Activity
Extract, without alteration, each line from the start of the listing to the line bearing "All sizes in px.".

Material provided section start

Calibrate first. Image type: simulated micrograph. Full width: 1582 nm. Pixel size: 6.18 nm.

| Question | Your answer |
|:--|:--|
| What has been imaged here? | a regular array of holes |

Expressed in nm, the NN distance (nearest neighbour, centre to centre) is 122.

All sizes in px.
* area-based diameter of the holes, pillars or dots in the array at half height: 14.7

Material provided section end

Response box
Calibrate first. Image type: simulated micrograph. Full width: 1582 nm. Pixel size: 6.18 nm.

| Question | Your answer |
|:--|:--|
| What has been imaged here? | a regular array of holes |

Expressed in nm, the NN distance (nearest neighbour, centre to centre) is 122.

All sizes in px.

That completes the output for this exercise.